[Action item]: Each line below has to be output exactly, from first to last.

================

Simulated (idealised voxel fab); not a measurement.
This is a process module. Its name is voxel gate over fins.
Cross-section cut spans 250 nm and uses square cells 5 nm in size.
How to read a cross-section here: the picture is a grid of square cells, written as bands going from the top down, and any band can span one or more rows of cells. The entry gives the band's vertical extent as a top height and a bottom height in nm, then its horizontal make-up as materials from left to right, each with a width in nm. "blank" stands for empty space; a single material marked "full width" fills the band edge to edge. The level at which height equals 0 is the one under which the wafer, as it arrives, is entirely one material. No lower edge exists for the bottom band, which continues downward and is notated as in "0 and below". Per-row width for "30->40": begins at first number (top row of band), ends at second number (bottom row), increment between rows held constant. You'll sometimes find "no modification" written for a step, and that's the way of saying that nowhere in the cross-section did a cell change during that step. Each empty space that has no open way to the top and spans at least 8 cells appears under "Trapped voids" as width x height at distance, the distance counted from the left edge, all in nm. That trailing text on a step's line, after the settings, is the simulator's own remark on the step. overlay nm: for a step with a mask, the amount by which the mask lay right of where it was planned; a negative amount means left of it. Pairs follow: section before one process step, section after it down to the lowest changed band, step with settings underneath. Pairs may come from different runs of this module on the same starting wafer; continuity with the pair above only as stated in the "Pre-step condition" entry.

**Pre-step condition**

================

[Exercise solution]:
Simulated (idealised voxel fab); not a measurement.
This is a process module. Its name is voxel gate over fins.
Cross-section cut spans 250 nm and uses square cells 5 nm in size.
How to read a cross-section here: the picture is a grid of square cells, written as bands going from the top down, and any band can span one or more rows of cells. The entry gives the band's vertical extent as a top height and a bottom height in nm, then its horizontal make-up as materials from left to right, each with a width in nm. "blank" stands for empty space; a single material marked "full width" fills the band edge to edge. The level at which height equals 0 is the one under which the wafer, as it arrives, is entirely one material. No lower edge exists for the bottom band, which continues downward and is notated as in "0 and below". Per-row width for "30->40": begins at first number (top row of band), ends at second number (bottom row), increment between rows held constant. You'll sometimes find "no modification" written for a step, and that's the way of saying that nowhere in the cross-section did a cell change during that step. Each empty space that has no open way to the top and spans at least 8 cells appears under "Trapped voids" as width x height at distance, the distance counted from the left edge, all in nm. That trailing text on a step's line, after the settings, is the simulator's own remark on the step. overlay nm: for a step with a mask, the amount by which the mask lay right of where it was planned; a negative amount means left of it. Pairs follow: section before one process step, section after it down to the lowest changed band, step with settings underneath. Pairs may come from different runs of this module on the same starting wafer; continuity with the pair above only as stated in the "Pre-step condition" entry.

**Pre-step condition**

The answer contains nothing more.